## ASSIGNED TASK
All lines between the start of the listing below and the line containing "the authors' place", inclusive, must be repeated exactly.

-- Opening Marker --

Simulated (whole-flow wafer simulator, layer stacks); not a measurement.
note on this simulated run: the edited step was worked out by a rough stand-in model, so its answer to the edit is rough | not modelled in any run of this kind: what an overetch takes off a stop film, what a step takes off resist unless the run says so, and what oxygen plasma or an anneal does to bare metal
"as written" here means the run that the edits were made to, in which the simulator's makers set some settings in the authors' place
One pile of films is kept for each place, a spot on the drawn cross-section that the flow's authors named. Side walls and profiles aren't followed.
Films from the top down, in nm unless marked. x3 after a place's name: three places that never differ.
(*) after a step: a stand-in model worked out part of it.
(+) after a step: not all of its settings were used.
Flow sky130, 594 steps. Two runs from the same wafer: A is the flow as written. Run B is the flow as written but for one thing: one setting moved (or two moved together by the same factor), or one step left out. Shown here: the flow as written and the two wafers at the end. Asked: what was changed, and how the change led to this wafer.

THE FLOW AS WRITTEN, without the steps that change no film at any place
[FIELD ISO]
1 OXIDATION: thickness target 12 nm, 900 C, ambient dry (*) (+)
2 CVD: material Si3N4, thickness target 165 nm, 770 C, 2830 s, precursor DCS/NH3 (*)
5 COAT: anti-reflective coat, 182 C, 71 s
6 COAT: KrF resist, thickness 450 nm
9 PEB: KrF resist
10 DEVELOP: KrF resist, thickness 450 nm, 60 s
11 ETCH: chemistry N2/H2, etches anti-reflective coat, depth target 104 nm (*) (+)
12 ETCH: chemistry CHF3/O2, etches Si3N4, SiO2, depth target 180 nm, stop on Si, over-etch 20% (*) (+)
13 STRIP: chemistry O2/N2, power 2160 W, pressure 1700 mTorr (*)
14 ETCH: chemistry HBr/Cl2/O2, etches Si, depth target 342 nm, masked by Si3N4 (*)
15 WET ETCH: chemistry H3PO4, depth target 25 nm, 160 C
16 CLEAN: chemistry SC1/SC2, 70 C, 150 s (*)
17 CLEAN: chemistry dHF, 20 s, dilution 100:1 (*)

-- Closing Marker --

## ANSWER SECTION
Simulated (whole-flow wafer simulator, layer stacks); not a measurement.
note on this simulated run: the edited step was worked out by a rough stand-in model, so its answer to the edit is rough | not modelled in any run of this kind: what an overetch takes off a stop film, what a step takes off resist unless the run says so, and what oxygen plasma or an anneal does to bare metal
"as written" here means the run that the edits were made to, in which the simulator's makers set some settings in the authors' place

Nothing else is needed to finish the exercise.